Dataset entries:

<<<<

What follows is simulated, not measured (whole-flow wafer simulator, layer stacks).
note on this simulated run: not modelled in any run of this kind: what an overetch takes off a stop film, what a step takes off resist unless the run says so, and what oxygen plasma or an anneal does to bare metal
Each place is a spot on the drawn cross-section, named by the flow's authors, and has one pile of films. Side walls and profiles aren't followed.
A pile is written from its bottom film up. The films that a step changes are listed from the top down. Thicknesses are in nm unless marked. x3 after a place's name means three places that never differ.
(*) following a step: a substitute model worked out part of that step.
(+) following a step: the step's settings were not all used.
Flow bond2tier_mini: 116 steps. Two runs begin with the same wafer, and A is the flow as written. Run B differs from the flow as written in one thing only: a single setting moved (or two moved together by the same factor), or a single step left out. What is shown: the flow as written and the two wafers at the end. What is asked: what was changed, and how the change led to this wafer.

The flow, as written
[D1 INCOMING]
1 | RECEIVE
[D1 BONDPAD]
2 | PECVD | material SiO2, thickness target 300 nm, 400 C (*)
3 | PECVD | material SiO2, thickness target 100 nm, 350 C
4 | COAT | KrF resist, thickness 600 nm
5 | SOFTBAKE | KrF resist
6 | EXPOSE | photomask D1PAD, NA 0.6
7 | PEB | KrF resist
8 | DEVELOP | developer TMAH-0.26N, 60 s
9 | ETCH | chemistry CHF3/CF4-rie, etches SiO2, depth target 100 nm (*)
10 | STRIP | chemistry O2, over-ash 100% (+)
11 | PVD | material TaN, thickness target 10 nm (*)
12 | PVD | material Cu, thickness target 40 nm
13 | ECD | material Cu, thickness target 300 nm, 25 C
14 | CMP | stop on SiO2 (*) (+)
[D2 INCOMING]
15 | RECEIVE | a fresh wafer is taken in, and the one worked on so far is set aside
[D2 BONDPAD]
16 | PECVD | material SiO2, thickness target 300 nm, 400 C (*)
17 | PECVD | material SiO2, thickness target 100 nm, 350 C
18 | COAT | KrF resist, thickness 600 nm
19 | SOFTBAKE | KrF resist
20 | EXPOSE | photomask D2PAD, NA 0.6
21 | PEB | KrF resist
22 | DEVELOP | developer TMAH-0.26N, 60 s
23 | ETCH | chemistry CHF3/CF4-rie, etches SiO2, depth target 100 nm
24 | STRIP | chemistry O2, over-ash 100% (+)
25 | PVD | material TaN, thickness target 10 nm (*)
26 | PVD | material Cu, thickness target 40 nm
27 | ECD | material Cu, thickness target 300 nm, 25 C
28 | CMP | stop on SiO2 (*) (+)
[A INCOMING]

>>>>

Requirement:
Every line above from the line with "16 | PECVD |" to the line with "25 | PVD | material", both included, must be reproduced exactly, and no other line may appear.

Task solution:
16 | PECVD | material SiO2, thickness target 300 nm, 400 C (*)
17 | PECVD | material SiO2, thickness target 100 nm, 350 C
18 | COAT | KrF resist, thickness 600 nm
19 | SOFTBAKE | KrF resist
20 | EXPOSE | photomask D2PAD, NA 0.6
21 | PEB | KrF resist
22 | DEVELOP | developer TMAH-0.26N, 60 s
23 | ETCH | chemistry CHF3/CF4-rie, etches SiO2, depth target 100 nm
24 | STRIP | chemistry O2, over-ash 100% (+)
25 | PVD | material TaN, thickness target 10 nm (*)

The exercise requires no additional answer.